Supplied entries Start Marker
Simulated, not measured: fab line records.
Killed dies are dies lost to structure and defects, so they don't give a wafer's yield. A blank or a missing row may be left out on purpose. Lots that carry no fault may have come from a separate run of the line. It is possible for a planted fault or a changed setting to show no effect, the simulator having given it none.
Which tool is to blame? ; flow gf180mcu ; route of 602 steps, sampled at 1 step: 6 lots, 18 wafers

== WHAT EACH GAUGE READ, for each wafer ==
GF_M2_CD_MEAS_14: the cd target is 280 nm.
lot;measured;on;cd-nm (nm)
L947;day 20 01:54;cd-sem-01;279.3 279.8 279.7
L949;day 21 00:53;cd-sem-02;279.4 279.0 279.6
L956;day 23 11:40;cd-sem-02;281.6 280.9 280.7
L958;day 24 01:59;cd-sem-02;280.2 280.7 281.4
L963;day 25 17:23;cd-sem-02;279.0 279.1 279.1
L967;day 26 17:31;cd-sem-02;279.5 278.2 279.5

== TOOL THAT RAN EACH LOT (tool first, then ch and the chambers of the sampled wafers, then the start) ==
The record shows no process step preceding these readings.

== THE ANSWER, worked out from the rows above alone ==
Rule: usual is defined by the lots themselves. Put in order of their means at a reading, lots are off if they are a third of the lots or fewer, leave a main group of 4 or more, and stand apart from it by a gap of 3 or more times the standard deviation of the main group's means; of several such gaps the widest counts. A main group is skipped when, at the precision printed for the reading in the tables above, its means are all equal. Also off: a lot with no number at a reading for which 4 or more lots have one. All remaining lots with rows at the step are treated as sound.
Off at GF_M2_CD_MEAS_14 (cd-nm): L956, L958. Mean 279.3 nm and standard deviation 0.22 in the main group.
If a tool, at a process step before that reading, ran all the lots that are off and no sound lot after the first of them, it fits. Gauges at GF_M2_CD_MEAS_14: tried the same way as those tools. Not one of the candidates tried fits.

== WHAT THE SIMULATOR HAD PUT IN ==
Supplied entries End Marker

Required action - The response should be the listing above, limited to the lines between the one holding "Off at GF_M2_CD_MEAS_14" and the one holding "If a tool, at", inclusive, reproduced exactly.

Result -
Off at GF_M2_CD_MEAS_14 (cd-nm): L956, L958. Mean 279.3 nm and standard deviation 0.22 in the main group.
If a tool, at a process step before that reading, ran all the lots that are off and no sound lot after the first of them, it fits. Gauges at GF_M2_CD_MEAS_14: tried the same way as those tools. Not one of the candidates tried fits.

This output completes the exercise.